**Raw data:**
***

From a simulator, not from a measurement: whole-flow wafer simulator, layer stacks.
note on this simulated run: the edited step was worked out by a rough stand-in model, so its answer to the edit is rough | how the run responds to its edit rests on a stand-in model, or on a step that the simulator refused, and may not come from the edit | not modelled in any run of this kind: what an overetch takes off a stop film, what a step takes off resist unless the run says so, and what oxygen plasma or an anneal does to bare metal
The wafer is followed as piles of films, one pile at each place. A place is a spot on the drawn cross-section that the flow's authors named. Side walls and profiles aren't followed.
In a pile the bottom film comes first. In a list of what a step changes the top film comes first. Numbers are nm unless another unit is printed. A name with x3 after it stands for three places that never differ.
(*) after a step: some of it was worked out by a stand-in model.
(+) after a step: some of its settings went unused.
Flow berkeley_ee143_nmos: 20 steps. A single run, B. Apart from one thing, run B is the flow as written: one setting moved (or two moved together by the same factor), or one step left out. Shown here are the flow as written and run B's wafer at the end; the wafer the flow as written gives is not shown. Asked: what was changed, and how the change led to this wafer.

***

**Work instruction:** Output the full listing above once again, verbatim.

**Your solution:**
From a simulator, not from a measurement: whole-flow wafer simulator, layer stacks.
note on this simulated run: the edited step was worked out by a rough stand-in model, so its answer to the edit is rough | how the run responds to its edit rests on a stand-in model, or on a step that the simulator refused, and may not come from the edit | not modelled in any run of this kind: what an overetch takes off a stop film, what a step takes off resist unless the run says so, and what oxygen plasma or an anneal does to bare metal
The wafer is followed as piles of films, one pile at each place. A place is a spot on the drawn cross-section that the flow's authors named. Side walls and profiles aren't followed.
In a pile the bottom film comes first. In a list of what a step changes the top film comes first. Numbers are nm unless another unit is printed. A name with x3 after it stands for three places that never differ.
(*) after a step: some of it was worked out by a stand-in model.
(+) after a step: some of its settings went unused.
Flow berkeley_ee143_nmos: 20 steps. A single run, B. Apart from one thing, run B is the flow as written: one setting moved (or two moved together by the same factor), or one step left out. Shown here are the flow as written and run B's wafer at the end; the wafer the flow as written gives is not shown. Asked: what was changed, and how the change led to this wafer.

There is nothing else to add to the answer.